[Task item]:
Transcribe the data. Leave out nothing.

Recorded data Start Marker

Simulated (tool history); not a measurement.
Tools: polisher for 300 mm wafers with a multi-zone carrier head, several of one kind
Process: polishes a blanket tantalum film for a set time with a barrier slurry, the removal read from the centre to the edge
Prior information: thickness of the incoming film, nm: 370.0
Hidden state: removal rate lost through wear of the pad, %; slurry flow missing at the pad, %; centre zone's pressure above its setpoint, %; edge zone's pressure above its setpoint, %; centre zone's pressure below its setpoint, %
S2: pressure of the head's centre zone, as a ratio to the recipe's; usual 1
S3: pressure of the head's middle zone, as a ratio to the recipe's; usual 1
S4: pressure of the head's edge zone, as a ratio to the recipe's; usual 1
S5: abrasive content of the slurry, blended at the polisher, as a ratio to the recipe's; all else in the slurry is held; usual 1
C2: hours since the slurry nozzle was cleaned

Recorded data End Marker

[Answer space]:
Simulated (tool history); not a measurement.
Tools: polisher for 300 mm wafers with a multi-zone carrier head, several of one kind
Process: polishes a blanket tantalum film for a set time with a barrier slurry, the removal read from the centre to the edge
Prior information: thickness of the incoming film, nm: 370.0
Hidden state: removal rate lost through wear of the pad, %; slurry flow missing at the pad, %; centre zone's pressure above its setpoint, %; edge zone's pressure above its setpoint, %; centre zone's pressure below its setpoint, %
S2: pressure of the head's centre zone, as a ratio to the recipe's; usual 1
S3: pressure of the head's middle zone, as a ratio to the recipe's; usual 1
S4: pressure of the head's edge zone, as a ratio to the recipe's; usual 1
S5: abrasive content of the slurry, blended at the polisher, as a ratio to the recipe's; all else in the slurry is held; usual 1
C2: hours since the slurry nozzle was cleaned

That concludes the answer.